■ **BRIEF**: After locating the line that contains "9 op EPI | material Ru | thk nm 10" in the records below, write out exactly that line and each line after it through the one that contains "10 op SELECTIVE_ETCH", and nothing else.

== Segment start ==
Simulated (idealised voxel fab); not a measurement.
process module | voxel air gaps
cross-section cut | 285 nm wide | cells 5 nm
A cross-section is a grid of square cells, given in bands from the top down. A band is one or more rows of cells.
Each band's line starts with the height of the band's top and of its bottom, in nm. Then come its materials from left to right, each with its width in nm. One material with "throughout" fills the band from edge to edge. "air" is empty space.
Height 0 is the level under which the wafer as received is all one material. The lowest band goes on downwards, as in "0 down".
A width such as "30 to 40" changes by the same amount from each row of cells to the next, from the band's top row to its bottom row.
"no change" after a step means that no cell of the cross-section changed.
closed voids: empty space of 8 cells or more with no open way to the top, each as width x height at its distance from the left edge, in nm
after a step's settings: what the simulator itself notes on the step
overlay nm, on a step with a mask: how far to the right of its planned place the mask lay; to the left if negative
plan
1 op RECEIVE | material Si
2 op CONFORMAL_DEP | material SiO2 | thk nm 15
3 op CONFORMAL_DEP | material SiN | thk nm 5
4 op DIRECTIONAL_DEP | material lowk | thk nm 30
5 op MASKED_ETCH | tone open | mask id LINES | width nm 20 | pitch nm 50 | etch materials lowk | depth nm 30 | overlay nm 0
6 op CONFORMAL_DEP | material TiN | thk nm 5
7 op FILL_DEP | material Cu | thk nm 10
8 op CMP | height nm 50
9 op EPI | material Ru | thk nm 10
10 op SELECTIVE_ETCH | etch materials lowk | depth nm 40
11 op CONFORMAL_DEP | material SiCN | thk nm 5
== Segment end ==

■ **WRITTEN RESPONSE**:
9 op EPI | material Ru | thk nm 10
10 op SELECTIVE_ETCH | etch materials lowk | depth nm 40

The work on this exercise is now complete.